INFORMATION:
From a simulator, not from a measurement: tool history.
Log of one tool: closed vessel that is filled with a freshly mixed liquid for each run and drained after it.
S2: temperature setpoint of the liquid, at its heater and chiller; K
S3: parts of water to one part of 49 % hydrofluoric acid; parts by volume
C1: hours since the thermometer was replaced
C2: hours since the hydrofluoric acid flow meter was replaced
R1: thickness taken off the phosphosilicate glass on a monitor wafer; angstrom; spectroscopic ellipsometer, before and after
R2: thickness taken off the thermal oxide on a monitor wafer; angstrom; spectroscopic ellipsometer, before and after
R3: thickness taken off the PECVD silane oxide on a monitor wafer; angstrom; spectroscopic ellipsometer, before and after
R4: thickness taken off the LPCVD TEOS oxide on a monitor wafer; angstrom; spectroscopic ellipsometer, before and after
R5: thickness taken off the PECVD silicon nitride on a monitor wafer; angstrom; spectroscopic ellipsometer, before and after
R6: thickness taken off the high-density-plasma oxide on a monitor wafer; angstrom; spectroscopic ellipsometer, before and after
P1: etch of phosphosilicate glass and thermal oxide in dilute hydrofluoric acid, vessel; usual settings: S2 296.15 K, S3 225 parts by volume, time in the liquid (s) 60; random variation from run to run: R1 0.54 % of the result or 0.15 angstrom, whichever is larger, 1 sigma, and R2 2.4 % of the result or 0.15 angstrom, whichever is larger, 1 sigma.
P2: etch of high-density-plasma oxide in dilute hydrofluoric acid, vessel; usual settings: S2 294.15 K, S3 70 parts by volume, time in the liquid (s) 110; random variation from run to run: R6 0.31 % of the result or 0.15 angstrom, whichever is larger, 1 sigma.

REQUIREMENT: Could you retype the whole listing above without altering a word?

WRITTEN ANSWER:
From a simulator, not from a measurement: tool history.
Log of one tool: closed vessel that is filled with a freshly mixed liquid for each run and drained after it.
S2: temperature setpoint of the liquid, at its heater and chiller; K
S3: parts of water to one part of 49 % hydrofluoric acid; parts by volume
C1: hours since the thermometer was replaced
C2: hours since the hydrofluoric acid flow meter was replaced
R1: thickness taken off the phosphosilicate glass on a monitor wafer; angstrom; spectroscopic ellipsometer, before and after
R2: thickness taken off the thermal oxide on a monitor wafer; angstrom; spectroscopic ellipsometer, before and after
R3: thickness taken off the PECVD silane oxide on a monitor wafer; angstrom; spectroscopic ellipsometer, before and after
R4: thickness taken off the LPCVD TEOS oxide on a monitor wafer; angstrom; spectroscopic ellipsometer, before and after
R5: thickness taken off the PECVD silicon nitride on a monitor wafer; angstrom; spectroscopic ellipsometer, before and after
R6: thickness taken off the high-density-plasma oxide on a monitor wafer; angstrom; spectroscopic ellipsometer, before and after
P1: etch of phosphosilicate glass and thermal oxide in dilute hydrofluoric acid, vessel; usual settings: S2 296.15 K, S3 225 parts by volume, time in the liquid (s) 60; random variation from run to run: R1 0.54 % of the result or 0.15 angstrom, whichever is larger, 1 sigma, and R2 2.4 % of the result or 0.15 angstrom, whichever is larger, 1 sigma.
P2: etch of high-density-plasma oxide in dilute hydrofluoric acid, vessel; usual settings: S2 294.15 K, S3 70 parts by volume, time in the liquid (s) 110; random variation from run to run: R6 0.31 % of the result or 0.15 angstrom, whichever is larger, 1 sigma.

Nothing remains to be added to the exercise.